▸ Extracted records:
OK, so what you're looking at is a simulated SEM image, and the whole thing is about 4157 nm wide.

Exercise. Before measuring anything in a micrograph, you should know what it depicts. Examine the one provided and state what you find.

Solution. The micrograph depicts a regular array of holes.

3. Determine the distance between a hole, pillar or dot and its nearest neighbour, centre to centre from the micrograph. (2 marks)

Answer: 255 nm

▸ Work instruction:
Each line from the start of the listing above through the line containing "3. Determine the" must be reproduced exactly. Leave out the rest.

▸ Problem solution:
OK, so what you're looking at is a simulated SEM image, and the whole thing is about 4157 nm wide.

Exercise. Before measuring anything in a micrograph, you should know what it depicts. Examine the one provided and state what you find.

Solution. The micrograph depicts a regular array of holes.

3. Determine the distance between a hole, pillar or dot and its nearest neighbour, centre to centre from the micrograph. (2 marks)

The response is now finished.